Supplied information:
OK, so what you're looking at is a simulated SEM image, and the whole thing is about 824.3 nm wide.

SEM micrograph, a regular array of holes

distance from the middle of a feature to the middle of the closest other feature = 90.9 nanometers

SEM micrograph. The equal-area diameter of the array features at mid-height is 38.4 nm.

Work order:
Restate the whole of the material exactly.

Written solution:
OK, so what you're looking at is a simulated SEM image, and the whole thing is about 824.3 nm wide.

SEM micrograph, a regular array of holes

distance from the middle of a feature to the middle of the closest other feature = 90.9 nanometers

SEM micrograph. The equal-area diameter of the array features at mid-height is 38.4 nm.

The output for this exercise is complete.